#### ACTIVITY
From the entries below, reproduce exactly the line containing "You'll sometimes find", the line containing "Reported under the", and every line in between, with nothing added.

##### ENTRIES SUPPLIED
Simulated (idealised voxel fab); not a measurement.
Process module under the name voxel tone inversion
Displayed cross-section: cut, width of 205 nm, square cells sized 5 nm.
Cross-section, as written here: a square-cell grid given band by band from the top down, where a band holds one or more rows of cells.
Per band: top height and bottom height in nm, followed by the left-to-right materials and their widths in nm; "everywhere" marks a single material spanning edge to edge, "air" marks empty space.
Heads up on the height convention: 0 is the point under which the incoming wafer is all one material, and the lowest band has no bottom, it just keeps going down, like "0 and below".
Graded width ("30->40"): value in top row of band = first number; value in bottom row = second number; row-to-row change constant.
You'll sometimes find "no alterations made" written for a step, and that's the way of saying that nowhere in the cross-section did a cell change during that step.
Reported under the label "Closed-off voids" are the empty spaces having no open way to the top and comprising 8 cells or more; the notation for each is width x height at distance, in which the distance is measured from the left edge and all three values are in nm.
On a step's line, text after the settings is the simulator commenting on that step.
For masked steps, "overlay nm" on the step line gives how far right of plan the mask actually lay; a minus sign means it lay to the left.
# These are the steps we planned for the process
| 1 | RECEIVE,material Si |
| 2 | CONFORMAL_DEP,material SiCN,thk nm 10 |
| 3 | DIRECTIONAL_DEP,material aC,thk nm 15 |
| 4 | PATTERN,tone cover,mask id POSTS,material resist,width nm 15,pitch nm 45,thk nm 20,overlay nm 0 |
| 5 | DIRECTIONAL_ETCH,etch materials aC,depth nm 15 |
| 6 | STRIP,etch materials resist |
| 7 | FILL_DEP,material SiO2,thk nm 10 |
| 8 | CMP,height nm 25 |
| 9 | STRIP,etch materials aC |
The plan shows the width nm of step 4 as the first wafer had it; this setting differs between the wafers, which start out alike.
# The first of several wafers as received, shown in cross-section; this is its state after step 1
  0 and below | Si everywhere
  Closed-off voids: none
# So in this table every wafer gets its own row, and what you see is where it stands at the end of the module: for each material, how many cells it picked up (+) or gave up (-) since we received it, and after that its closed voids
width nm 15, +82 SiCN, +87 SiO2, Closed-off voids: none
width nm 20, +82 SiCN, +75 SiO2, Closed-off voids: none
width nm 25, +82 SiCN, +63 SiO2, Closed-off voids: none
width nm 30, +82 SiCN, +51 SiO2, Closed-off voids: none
##########

#### WRITTEN ANSWER
You'll sometimes find "no alterations made" written for a step, and that's the way of saying that nowhere in the cross-section did a cell change during that step.
Reported under the label "Closed-off voids" are the empty spaces having no open way to the top and comprising 8 cells or more; the notation for each is width x height at distance, in which the distance is measured from the left edge and all three values are in nm.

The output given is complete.